Start of THE DATA

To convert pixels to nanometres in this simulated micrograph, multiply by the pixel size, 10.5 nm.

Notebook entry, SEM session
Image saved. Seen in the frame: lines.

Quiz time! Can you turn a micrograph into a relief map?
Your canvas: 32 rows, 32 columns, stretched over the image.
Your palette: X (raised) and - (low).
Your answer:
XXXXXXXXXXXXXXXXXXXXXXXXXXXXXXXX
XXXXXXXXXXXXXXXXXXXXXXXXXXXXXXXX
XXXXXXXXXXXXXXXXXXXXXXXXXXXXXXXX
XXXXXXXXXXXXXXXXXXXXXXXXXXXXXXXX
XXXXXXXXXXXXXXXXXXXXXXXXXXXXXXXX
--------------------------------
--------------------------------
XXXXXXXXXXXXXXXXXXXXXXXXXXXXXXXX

End of THE DATA

### [ACTIVITY]
Set down the whole of the material, exactly.

### [EXERCISE OUTPUT]
To convert pixels to nanometres in this simulated micrograph, multiply by the pixel size, 10.5 nm.

Notebook entry, SEM session
Image saved. Seen in the frame: lines.

Quiz time! Can you turn a micrograph into a relief map?
Your canvas: 32 rows, 32 columns, stretched over the image.
Your palette: X (raised) and - (low).
Your answer:
XXXXXXXXXXXXXXXXXXXXXXXXXXXXXXXX
XXXXXXXXXXXXXXXXXXXXXXXXXXXXXXXX
XXXXXXXXXXXXXXXXXXXXXXXXXXXXXXXX
XXXXXXXXXXXXXXXXXXXXXXXXXXXXXXXX
XXXXXXXXXXXXXXXXXXXXXXXXXXXXXXXX
--------------------------------
--------------------------------
XXXXXXXXXXXXXXXXXXXXXXXXXXXXXXXX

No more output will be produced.